* _WORK INSTRUCTION_: Please reproduce each of the following entries exactly.

* _SUPPLIED MATERIAL_:
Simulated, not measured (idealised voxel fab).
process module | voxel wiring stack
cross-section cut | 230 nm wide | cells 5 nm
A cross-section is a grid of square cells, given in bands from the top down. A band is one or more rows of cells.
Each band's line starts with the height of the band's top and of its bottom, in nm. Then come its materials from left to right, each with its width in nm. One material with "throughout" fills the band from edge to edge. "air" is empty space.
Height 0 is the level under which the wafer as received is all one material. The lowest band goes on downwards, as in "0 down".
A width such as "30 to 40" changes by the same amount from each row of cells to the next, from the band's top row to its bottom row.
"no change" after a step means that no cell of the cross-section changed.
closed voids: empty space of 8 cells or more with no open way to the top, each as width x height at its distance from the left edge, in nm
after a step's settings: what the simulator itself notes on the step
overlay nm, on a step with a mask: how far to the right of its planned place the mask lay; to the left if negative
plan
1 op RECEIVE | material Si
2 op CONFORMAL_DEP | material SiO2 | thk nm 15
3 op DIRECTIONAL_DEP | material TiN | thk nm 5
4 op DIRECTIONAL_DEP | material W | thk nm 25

* _TASK RESPONSE_:
Simulated, not measured (idealised voxel fab).
process module | voxel wiring stack
cross-section cut | 230 nm wide | cells 5 nm
A cross-section is a grid of square cells, given in bands from the top down. A band is one or more rows of cells.
Each band's line starts with the height of the band's top and of its bottom, in nm. Then come its materials from left to right, each with its width in nm. One material with "throughout" fills the band from edge to edge. "air" is empty space.
Height 0 is the level under which the wafer as received is all one material. The lowest band goes on downwards, as in "0 down".
A width such as "30 to 40" changes by the same amount from each row of cells to the next, from the band's top row to its bottom row.
"no change" after a step means that no cell of the cross-section changed.
closed voids: empty space of 8 cells or more with no open way to the top, each as width x height at its distance from the left edge, in nm
after a step's settings: what the simulator itself notes on the step
overlay nm, on a step with a mask: how far to the right of its planned place the mask lay; to the left if negative
plan
1 op RECEIVE | material Si
2 op CONFORMAL_DEP | material SiO2 | thk nm 15
3 op DIRECTIONAL_DEP | material TiN | thk nm 5
4 op DIRECTIONAL_DEP | material W | thk nm 25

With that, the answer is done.